· · · ·

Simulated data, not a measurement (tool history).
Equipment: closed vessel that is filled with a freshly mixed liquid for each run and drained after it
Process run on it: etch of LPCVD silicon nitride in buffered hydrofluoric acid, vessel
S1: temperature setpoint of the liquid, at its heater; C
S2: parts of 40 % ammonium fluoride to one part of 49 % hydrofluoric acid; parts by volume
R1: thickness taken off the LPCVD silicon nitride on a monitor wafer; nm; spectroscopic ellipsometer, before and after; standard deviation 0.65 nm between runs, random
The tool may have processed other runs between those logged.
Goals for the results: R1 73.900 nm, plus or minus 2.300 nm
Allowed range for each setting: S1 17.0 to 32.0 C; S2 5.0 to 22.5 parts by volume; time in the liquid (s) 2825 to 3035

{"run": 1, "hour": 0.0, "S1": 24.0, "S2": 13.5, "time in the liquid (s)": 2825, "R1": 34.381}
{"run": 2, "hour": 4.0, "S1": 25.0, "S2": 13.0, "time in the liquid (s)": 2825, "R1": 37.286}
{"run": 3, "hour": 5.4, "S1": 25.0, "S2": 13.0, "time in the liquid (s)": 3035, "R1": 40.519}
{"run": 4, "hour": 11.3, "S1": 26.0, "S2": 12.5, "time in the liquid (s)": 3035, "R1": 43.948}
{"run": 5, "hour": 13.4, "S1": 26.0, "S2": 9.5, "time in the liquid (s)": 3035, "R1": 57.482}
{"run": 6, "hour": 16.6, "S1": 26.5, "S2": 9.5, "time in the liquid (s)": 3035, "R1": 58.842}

· · · ·

→ **Work item**
Output the listing above in its entirety, exactly as given.

→ **Exercise answer**
Simulated data, not a measurement (tool history).
Equipment: closed vessel that is filled with a freshly mixed liquid for each run and drained after it
Process run on it: etch of LPCVD silicon nitride in buffered hydrofluoric acid, vessel
S1: temperature setpoint of the liquid, at its heater; C
S2: parts of 40 % ammonium fluoride to one part of 49 % hydrofluoric acid; parts by volume
R1: thickness taken off the LPCVD silicon nitride on a monitor wafer; nm; spectroscopic ellipsometer, before and after; standard deviation 0.65 nm between runs, random
The tool may have processed other runs between those logged.
Goals for the results: R1 73.900 nm, plus or minus 2.300 nm
Allowed range for each setting: S1 17.0 to 32.0 C; S2 5.0 to 22.5 parts by volume; time in the liquid (s) 2825 to 3035

{"run": 1, "hour": 0.0, "S1": 24.0, "S2": 13.5, "time in the liquid (s)": 2825, "R1": 34.381}
{"run": 2, "hour": 4.0, "S1": 25.0, "S2": 13.0, "time in the liquid (s)": 2825, "R1": 37.286}
{"run": 3, "hour": 5.4, "S1": 25.0, "S2": 13.0, "time in the liquid (s)": 3035, "R1": 40.519}
{"run": 4, "hour": 11.3, "S1": 26.0, "S2": 12.5, "time in the liquid (s)": 3035, "R1": 43.948}
{"run": 5, "hour": 13.4, "S1": 26.0, "S2": 9.5, "time in the liquid (s)": 3035, "R1": 57.482}
{"run": 6, "hour": 16.6, "S1": 26.5, "S2": 9.5, "time in the liquid (s)": 3035, "R1": 58.842}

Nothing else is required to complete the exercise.